- _Work item_
The response should consist of the records, reproduced exactly.

- _Raw data_
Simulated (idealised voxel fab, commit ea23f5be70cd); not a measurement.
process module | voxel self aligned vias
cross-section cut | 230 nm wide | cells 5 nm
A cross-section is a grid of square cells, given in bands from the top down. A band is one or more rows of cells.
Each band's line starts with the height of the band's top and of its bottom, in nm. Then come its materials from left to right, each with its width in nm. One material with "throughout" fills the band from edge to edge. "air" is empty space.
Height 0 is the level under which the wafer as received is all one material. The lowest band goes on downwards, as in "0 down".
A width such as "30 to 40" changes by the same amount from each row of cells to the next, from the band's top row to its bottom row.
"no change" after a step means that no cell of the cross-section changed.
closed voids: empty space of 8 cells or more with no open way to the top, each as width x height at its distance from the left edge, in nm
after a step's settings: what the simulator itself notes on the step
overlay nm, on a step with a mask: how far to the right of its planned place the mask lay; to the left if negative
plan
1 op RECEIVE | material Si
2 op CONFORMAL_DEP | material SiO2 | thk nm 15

- _Written answer_
Simulated (idealised voxel fab, commit ea23f5be70cd); not a measurement.
process module | voxel self aligned vias
cross-section cut | 230 nm wide | cells 5 nm
A cross-section is a grid of square cells, given in bands from the top down. A band is one or more rows of cells.
Each band's line starts with the height of the band's top and of its bottom, in nm. Then come its materials from left to right, each with its width in nm. One material with "throughout" fills the band from edge to edge. "air" is empty space.
Height 0 is the level under which the wafer as received is all one material. The lowest band goes on downwards, as in "0 down".
A width such as "30 to 40" changes by the same amount from each row of cells to the next, from the band's top row to its bottom row.
"no change" after a step means that no cell of the cross-section changed.
closed voids: empty space of 8 cells or more with no open way to the top, each as width x height at its distance from the left edge, in nm
after a step's settings: what the simulator itself notes on the step
overlay nm, on a step with a mask: how far to the right of its planned place the mask lay; to the left if negative
plan
1 op RECEIVE | material Si
2 op CONFORMAL_DEP | material SiO2 | thk nm 15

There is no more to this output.